## Record excerpts
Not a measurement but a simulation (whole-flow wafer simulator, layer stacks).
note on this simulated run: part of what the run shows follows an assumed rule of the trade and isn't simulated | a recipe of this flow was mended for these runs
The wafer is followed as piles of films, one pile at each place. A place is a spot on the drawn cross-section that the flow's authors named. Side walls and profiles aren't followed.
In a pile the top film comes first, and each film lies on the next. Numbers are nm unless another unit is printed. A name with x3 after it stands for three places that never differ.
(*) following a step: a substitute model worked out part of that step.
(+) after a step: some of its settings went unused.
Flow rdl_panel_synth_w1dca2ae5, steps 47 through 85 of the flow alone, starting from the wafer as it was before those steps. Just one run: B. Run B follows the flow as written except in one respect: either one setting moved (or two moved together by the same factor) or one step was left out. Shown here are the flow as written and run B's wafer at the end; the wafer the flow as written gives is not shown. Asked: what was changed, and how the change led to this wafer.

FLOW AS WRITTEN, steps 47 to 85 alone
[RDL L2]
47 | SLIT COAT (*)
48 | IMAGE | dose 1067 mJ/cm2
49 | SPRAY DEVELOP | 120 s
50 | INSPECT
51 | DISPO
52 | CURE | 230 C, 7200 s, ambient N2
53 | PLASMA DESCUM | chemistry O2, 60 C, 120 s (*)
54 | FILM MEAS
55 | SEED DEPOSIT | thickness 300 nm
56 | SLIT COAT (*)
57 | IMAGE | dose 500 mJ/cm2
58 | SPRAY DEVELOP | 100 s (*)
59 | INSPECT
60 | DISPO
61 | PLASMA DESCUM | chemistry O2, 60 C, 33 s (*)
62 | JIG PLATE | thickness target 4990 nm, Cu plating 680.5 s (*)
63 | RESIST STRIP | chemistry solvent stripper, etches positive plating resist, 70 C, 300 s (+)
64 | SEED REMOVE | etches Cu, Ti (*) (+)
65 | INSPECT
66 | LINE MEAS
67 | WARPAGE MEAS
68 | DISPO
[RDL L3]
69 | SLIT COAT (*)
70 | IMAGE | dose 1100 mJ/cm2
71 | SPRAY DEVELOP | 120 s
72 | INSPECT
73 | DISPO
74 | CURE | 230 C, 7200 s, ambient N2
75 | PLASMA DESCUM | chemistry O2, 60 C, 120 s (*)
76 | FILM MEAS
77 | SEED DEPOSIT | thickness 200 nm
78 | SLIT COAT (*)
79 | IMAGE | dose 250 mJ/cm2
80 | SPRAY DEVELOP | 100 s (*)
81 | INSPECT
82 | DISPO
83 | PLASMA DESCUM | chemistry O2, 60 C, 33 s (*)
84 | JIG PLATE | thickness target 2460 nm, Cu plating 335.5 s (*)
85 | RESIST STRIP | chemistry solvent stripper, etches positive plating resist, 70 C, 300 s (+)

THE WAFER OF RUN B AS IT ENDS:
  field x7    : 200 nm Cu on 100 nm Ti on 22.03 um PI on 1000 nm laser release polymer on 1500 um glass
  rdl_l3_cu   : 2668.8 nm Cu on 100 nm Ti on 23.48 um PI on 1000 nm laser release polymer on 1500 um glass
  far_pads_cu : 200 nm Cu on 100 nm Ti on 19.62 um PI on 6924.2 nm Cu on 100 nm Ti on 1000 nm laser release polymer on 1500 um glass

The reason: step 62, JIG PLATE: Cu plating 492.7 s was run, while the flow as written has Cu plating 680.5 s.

## Work item
From the first line of the records to the line containing "The wafer is", inclusive, transcribe everything exactly and leave out the rest.

## Task response
Not a measurement but a simulation (whole-flow wafer simulator, layer stacks).
note on this simulated run: part of what the run shows follows an assumed rule of the trade and isn't simulated | a recipe of this flow was mended for these runs
The wafer is followed as piles of films, one pile at each place. A place is a spot on the drawn cross-section that the flow's authors named. Side walls and profiles aren't followed.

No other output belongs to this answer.